Task item: Reproduce all of the data exactly as written.

• • • • • • •

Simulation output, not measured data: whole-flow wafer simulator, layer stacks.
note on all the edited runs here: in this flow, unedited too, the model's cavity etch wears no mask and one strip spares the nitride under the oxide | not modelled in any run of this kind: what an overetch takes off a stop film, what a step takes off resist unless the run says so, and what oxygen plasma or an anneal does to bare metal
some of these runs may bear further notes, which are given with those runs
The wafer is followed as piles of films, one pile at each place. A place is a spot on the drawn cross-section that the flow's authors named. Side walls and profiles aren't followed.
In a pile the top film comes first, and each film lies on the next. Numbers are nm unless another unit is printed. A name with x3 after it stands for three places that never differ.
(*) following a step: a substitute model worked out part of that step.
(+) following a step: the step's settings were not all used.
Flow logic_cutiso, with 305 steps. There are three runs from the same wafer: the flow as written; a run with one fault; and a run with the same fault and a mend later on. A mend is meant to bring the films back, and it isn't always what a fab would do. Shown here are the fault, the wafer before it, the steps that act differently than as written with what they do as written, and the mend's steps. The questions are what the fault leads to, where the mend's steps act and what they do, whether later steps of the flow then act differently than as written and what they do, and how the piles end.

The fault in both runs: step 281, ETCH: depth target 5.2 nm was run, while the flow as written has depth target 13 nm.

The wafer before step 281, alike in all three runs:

• • • • • • •

Written reply:
Simulation output, not measured data: whole-flow wafer simulator, layer stacks.
note on all the edited runs here: in this flow, unedited too, the model's cavity etch wears no mask and one strip spares the nitride under the oxide | not modelled in any run of this kind: what an overetch takes off a stop film, what a step takes off resist unless the run says so, and what oxygen plasma or an anneal does to bare metal
some of these runs may bear further notes, which are given with those runs
The wafer is followed as piles of films, one pile at each place. A place is a spot on the drawn cross-section that the flow's authors named. Side walls and profiles aren't followed.
In a pile the top film comes first, and each film lies on the next. Numbers are nm unless another unit is printed. A name with x3 after it stands for three places that never differ.
(*) following a step: a substitute model worked out part of that step.
(+) following a step: the step's settings were not all used.
Flow logic_cutiso, with 305 steps. There are three runs from the same wafer: the flow as written; a run with one fault; and a run with the same fault and a mend later on. A mend is meant to bring the films back, and it isn't always what a fab would do. Shown here are the fault, the wafer before it, the steps that act differently than as written with what they do as written, and the mend's steps. The questions are what the fault leads to, where the mend's steps act and what they do, whether later steps of the flow then act differently than as written and what they do, and how the piles end.

The fault in both runs: step 281, ETCH: depth target 5.2 nm was run, while the flow as written has depth target 13 nm.

The wafer before step 281, alike in all three runs:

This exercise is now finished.